**********

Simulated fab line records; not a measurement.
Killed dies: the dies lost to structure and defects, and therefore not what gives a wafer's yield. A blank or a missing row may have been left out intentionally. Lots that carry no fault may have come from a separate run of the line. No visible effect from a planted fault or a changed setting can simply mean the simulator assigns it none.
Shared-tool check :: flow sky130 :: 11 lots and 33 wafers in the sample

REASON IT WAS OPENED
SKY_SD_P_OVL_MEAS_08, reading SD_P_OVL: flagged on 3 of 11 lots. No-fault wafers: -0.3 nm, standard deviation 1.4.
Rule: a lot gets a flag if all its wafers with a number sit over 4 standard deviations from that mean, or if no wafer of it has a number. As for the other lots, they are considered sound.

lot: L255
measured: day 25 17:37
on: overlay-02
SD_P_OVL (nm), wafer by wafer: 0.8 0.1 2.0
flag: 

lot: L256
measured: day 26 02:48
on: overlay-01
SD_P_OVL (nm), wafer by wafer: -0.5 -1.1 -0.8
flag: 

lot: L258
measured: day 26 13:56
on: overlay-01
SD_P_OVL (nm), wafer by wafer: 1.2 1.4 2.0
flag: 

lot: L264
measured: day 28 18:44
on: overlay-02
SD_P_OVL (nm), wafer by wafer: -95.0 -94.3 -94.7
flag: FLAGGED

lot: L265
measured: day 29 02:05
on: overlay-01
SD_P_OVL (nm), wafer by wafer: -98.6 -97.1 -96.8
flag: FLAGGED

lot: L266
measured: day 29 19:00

**********

=== Action item ===
An exact transcription of every record above is required.

=== Your response ===
Simulated fab line records; not a measurement.
Killed dies: the dies lost to structure and defects, and therefore not what gives a wafer's yield. A blank or a missing row may have been left out intentionally. Lots that carry no fault may have come from a separate run of the line. No visible effect from a planted fault or a changed setting can simply mean the simulator assigns it none.
Shared-tool check :: flow sky130 :: 11 lots and 33 wafers in the sample

REASON IT WAS OPENED
SKY_SD_P_OVL_MEAS_08, reading SD_P_OVL: flagged on 3 of 11 lots. No-fault wafers: -0.3 nm, standard deviation 1.4.
Rule: a lot gets a flag if all its wafers with a number sit over 4 standard deviations from that mean, or if no wafer of it has a number. As for the other lots, they are considered sound.

lot: L255
measured: day 25 17:37
on: overlay-02
SD_P_OVL (nm), wafer by wafer: 0.8 0.1 2.0
flag: 

lot: L256
measured: day 26 02:48
on: overlay-01
SD_P_OVL (nm), wafer by wafer: -0.5 -1.1 -0.8
flag: 

lot: L258
measured: day 26 13:56
on: overlay-01
SD_P_OVL (nm), wafer by wafer: 1.2 1.4 2.0
flag: 

lot: L264
measured: day 28 18:44
on: overlay-02
SD_P_OVL (nm), wafer by wafer: -95.0 -94.3 -94.7
flag: FLAGGED

lot: L265
measured: day 29 02:05
on: overlay-01
SD_P_OVL (nm), wafer by wafer: -98.6 -97.1 -96.8
flag: FLAGGED

lot: L266
measured: day 29 19:00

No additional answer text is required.